BEGIN Study material

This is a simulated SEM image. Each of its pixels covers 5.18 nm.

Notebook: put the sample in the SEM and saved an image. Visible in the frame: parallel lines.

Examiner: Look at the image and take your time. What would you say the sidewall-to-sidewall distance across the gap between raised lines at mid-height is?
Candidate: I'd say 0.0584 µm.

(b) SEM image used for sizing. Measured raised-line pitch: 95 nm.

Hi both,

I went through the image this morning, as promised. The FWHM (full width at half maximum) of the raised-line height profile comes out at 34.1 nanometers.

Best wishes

END Study material

Above are the entries; give them back verbatim.

This is a simulated SEM image. Each of its pixels covers 5.18 nm.

Notebook: put the sample in the SEM and saved an image. Visible in the frame: parallel lines.

Examiner: Look at the image and take your time. What would you say the sidewall-to-sidewall distance across the gap between raised lines at mid-height is?
Candidate: I'd say 0.0584 µm.

(b) SEM image used for sizing. Measured raised-line pitch: 95 nm.

Hi both,

I went through the image this morning, as promised. The FWHM (full width at half maximum) of the raised-line height profile comes out at 34.1 nanometers.

Best wishes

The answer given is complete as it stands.